◆ **Entries supplied**:
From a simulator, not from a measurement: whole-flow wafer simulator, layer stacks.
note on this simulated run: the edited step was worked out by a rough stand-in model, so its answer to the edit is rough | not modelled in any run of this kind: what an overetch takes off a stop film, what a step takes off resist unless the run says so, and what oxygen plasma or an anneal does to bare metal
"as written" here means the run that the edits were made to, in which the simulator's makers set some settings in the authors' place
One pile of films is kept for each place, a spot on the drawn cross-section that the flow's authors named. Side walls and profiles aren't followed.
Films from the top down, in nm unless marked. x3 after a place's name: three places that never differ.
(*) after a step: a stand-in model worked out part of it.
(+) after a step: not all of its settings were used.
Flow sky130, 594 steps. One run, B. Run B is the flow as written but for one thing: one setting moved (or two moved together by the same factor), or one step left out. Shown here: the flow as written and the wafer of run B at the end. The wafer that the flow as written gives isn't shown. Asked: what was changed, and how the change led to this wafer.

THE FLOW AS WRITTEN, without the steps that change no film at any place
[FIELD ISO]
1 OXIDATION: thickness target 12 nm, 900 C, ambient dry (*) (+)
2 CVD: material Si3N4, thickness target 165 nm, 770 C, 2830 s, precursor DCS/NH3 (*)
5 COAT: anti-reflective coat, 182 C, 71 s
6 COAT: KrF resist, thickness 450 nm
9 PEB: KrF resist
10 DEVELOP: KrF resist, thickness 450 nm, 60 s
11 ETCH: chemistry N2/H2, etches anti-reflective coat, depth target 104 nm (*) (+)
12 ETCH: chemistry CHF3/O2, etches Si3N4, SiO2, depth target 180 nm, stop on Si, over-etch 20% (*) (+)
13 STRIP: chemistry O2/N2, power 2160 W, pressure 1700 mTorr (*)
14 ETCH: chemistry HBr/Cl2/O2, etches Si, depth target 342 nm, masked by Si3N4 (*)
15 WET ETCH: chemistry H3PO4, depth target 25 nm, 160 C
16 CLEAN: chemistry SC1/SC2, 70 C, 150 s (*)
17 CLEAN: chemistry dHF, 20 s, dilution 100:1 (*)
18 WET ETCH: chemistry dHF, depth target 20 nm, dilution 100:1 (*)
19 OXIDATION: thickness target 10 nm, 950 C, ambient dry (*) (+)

◆ **Requirement**: Set down exactly the lines from the opening line of the material through the line in which "18 WET ETCH: chemistry" occurs, both included, and no other lines.

◆ **Your solution**:
From a simulator, not from a measurement: whole-flow wafer simulator, layer stacks.
note on this simulated run: the edited step was worked out by a rough stand-in model, so its answer to the edit is rough | not modelled in any run of this kind: what an overetch takes off a stop film, what a step takes off resist unless the run says so, and what oxygen plasma or an anneal does to bare metal
"as written" here means the run that the edits were made to, in which the simulator's makers set some settings in the authors' place
One pile of films is kept for each place, a spot on the drawn cross-section that the flow's authors named. Side walls and profiles aren't followed.
Films from the top down, in nm unless marked. x3 after a place's name: three places that never differ.
(*) after a step: a stand-in model worked out part of it.
(+) after a step: not all of its settings were used.
Flow sky130, 594 steps. One run, B. Run B is the flow as written but for one thing: one setting moved (or two moved together by the same factor), or one step left out. Shown here: the flow as written and the wafer of run B at the end. The wafer that the flow as written gives isn't shown. Asked: what was changed, and how the change led to this wafer.

THE FLOW AS WRITTEN, without the steps that change no film at any place
[FIELD ISO]
1 OXIDATION: thickness target 12 nm, 900 C, ambient dry (*) (+)
2 CVD: material Si3N4, thickness target 165 nm, 770 C, 2830 s, precursor DCS/NH3 (*)
5 COAT: anti-reflective coat, 182 C, 71 s
6 COAT: KrF resist, thickness 450 nm
9 PEB: KrF resist
10 DEVELOP: KrF resist, thickness 450 nm, 60 s
11 ETCH: chemistry N2/H2, etches anti-reflective coat, depth target 104 nm (*) (+)
12 ETCH: chemistry CHF3/O2, etches Si3N4, SiO2, depth target 180 nm, stop on Si, over-etch 20% (*) (+)
13 STRIP: chemistry O2/N2, power 2160 W, pressure 1700 mTorr (*)
14 ETCH: chemistry HBr/Cl2/O2, etches Si, depth target 342 nm, masked by Si3N4 (*)
15 WET ETCH: chemistry H3PO4, depth target 25 nm, 160 C
16 CLEAN: chemistry SC1/SC2, 70 C, 150 s (*)
17 CLEAN: chemistry dHF, 20 s, dilution 100:1 (*)
18 WET ETCH: chemistry dHF, depth target 20 nm, dilution 100:1 (*)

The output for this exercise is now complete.